Top of Given data

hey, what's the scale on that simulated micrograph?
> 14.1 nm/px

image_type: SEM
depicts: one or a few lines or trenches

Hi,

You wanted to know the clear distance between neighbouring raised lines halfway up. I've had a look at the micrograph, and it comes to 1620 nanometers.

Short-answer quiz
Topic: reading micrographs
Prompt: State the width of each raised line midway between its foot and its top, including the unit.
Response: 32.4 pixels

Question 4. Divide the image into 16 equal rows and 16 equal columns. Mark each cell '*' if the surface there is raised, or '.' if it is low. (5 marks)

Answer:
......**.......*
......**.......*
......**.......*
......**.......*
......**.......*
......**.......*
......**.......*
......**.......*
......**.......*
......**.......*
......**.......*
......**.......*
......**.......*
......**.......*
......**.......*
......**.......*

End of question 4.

Bottom of Given data

Required action: Write out the records above exactly, from the opening line to the line with "Prompt: State the", including both, with nothing added.

Task response:
hey, what's the scale on that simulated micrograph?
> 14.1 nm/px

image_type: SEM
depicts: one or a few lines or trenches

Hi,

You wanted to know the clear distance between neighbouring raised lines halfway up. I've had a look at the micrograph, and it comes to 1620 nanometers.

Short-answer quiz
Topic: reading micrographs
Prompt: State the width of each raised line midway between its foot and its top, including the unit.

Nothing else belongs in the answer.